[Work order]
Copy each entry below exactly as it appears.

[Supplied material]
===============

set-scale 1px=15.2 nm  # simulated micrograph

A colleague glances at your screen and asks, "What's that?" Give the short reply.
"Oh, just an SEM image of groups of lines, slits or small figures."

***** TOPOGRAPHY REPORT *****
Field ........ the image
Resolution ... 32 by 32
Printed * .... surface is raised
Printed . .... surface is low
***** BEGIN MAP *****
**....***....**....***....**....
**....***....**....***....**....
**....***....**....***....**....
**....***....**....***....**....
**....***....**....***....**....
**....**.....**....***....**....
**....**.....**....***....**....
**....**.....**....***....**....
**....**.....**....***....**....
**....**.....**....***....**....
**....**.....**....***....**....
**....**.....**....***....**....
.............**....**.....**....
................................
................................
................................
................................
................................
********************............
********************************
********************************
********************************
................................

===============

[Answer box]
set-scale 1px=15.2 nm  # simulated micrograph

A colleague glances at your screen and asks, "What's that?" Give the short reply.
"Oh, just an SEM image of groups of lines, slits or small figures."

***** TOPOGRAPHY REPORT *****
Field ........ the image
Resolution ... 32 by 32
Printed * .... surface is raised
Printed . .... surface is low
***** BEGIN MAP *****
**....***....**....***....**....
**....***....**....***....**....
**....***....**....***....**....
**....***....**....***....**....
**....***....**....***....**....
**....**.....**....***....**....
**....**.....**....***....**....
**....**.....**....***....**....
**....**.....**....***....**....
**....**.....**....***....**....
**....**.....**....***....**....
**....**.....**....***....**....
.............**....**.....**....
................................
................................
................................
................................
................................
********************............
********************************
********************************
********************************
................................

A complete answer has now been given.